The stretch wanted below opens at the line containing "pixel_size: 13.3 nm" and closes at the line containing "LLLLLLLLLLLLLLLLLLLLHHHHHHHHHHHH". Please return it exactly, with no other lines.

MATERIAL PROVIDED -
....

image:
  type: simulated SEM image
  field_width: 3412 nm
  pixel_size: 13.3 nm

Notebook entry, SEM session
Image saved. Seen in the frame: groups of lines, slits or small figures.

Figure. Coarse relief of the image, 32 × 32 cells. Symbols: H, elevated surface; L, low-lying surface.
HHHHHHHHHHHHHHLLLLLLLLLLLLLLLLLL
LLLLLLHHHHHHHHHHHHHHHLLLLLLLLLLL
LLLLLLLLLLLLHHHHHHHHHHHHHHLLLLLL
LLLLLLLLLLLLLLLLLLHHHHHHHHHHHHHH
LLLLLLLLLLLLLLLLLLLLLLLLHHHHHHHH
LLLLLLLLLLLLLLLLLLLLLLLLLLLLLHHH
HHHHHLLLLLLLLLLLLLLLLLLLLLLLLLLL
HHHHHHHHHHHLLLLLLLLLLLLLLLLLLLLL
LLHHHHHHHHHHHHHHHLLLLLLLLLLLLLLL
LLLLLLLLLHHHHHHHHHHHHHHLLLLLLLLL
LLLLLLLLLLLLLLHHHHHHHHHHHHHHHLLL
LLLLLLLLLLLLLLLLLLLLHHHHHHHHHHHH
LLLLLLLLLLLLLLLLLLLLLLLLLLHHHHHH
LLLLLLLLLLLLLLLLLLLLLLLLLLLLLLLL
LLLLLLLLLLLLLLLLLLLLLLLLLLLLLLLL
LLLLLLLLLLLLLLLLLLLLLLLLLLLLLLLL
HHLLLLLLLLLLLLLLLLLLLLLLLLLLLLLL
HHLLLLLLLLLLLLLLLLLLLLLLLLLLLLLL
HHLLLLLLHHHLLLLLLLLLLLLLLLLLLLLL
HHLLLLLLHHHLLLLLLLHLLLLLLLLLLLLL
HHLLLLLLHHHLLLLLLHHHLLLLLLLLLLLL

....

TASK RESULT -
  pixel_size: 13.3 nm

Notebook entry, SEM session
Image saved. Seen in the frame: groups of lines, slits or small figures.

Figure. Coarse relief of the image, 32 × 32 cells. Symbols: H, elevated surface; L, low-lying surface.
HHHHHHHHHHHHHHLLLLLLLLLLLLLLLLLL
LLLLLLHHHHHHHHHHHHHHHLLLLLLLLLLL
LLLLLLLLLLLLHHHHHHHHHHHHHHLLLLLL
LLLLLLLLLLLLLLLLLLHHHHHHHHHHHHHH
LLLLLLLLLLLLLLLLLLLLLLLLHHHHHHHH
LLLLLLLLLLLLLLLLLLLLLLLLLLLLLHHH
HHHHHLLLLLLLLLLLLLLLLLLLLLLLLLLL
HHHHHHHHHHHLLLLLLLLLLLLLLLLLLLLL
LLHHHHHHHHHHHHHHHLLLLLLLLLLLLLLL
LLLLLLLLLHHHHHHHHHHHHHHLLLLLLLLL
LLLLLLLLLLLLLLHHHHHHHHHHHHHHHLLL
LLLLLLLLLLLLLLLLLLLLHHHHHHHHHHHH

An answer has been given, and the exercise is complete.